Could you return each line below without altering a word?

## [Data supplied]
╔══
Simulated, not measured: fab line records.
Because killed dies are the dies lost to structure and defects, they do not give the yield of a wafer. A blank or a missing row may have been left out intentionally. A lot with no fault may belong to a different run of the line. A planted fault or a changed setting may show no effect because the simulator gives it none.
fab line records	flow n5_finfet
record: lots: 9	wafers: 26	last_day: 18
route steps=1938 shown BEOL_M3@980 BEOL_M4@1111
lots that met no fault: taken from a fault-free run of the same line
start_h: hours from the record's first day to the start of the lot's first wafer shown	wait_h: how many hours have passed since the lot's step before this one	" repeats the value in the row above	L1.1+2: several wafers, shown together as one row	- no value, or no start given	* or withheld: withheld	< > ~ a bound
╚══

## [Response box]
Simulated, not measured: fab line records.
Because killed dies are the dies lost to structure and defects, they do not give the yield of a wafer. A blank or a missing row may have been left out intentionally. A lot with no fault may belong to a different run of the line. A planted fault or a changed setting may show no effect because the simulator gives it none.
fab line records	flow n5_finfet
record: lots: 9	wafers: 26	last_day: 18
route steps=1938 shown BEOL_M3@980 BEOL_M4@1111
lots that met no fault: taken from a fault-free run of the same line
start_h: hours from the record's first day to the start of the lot's first wafer shown	wait_h: how many hours have passed since the lot's step before this one	" repeats the value in the row above	L1.1+2: several wafers, shown together as one row	- no value, or no start given	* or withheld: withheld	< > ~ a bound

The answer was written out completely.